## Dataset
┄┄┄┄┄┄┄┄┄┄
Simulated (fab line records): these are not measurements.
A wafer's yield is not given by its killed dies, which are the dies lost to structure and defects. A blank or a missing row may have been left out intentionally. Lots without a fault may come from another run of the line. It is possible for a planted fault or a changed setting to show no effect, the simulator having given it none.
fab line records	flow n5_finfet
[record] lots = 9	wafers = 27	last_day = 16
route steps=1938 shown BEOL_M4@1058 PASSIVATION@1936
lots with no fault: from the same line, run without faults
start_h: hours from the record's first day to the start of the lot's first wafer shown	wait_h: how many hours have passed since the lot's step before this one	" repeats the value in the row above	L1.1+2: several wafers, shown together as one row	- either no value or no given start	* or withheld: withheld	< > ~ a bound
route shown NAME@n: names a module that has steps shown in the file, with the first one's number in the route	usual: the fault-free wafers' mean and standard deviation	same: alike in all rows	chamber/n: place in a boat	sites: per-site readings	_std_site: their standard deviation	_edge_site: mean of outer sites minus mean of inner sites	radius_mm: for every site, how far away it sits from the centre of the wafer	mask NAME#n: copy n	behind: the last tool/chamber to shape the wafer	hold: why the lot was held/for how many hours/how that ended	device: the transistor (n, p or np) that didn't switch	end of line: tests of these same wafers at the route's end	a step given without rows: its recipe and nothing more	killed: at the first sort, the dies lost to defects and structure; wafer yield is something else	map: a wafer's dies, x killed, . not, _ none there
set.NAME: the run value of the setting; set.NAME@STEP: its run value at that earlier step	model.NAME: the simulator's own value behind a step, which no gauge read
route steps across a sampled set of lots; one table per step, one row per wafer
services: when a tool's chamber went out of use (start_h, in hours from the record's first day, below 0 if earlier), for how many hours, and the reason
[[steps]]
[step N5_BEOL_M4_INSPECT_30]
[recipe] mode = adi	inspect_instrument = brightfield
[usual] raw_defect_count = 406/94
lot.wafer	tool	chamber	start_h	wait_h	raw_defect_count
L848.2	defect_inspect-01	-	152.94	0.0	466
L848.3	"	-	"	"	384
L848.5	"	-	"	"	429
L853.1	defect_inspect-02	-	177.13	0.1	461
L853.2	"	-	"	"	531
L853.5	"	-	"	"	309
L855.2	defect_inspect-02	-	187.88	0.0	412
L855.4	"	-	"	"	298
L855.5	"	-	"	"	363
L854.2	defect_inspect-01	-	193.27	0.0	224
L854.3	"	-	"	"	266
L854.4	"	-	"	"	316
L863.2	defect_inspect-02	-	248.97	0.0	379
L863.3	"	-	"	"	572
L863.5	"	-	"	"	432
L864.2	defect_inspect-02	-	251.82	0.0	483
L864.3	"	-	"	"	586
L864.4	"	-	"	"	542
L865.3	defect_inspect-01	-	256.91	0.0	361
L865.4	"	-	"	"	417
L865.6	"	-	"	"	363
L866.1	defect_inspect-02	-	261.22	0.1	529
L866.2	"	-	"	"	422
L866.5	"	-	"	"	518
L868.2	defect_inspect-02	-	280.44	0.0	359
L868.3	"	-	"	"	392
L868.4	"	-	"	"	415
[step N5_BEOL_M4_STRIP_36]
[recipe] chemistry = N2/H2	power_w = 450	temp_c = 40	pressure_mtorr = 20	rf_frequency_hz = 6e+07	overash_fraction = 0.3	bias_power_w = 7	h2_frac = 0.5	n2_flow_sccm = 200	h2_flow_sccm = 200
┄┄┄┄┄┄┄┄┄┄

## Assigned task
Every line from the start of the listing through the line with "lots with no" should be reproduced exactly, and no other line.

## Exercise solution
Simulated (fab line records): these are not measurements.
A wafer's yield is not given by its killed dies, which are the dies lost to structure and defects. A blank or a missing row may have been left out intentionally. Lots without a fault may come from another run of the line. It is possible for a planted fault or a changed setting to show no effect, the simulator having given it none.
fab line records	flow n5_finfet
[record] lots = 9	wafers = 27	last_day = 16
route steps=1938 shown BEOL_M4@1058 PASSIVATION@1936
lots with no fault: from the same line, run without faults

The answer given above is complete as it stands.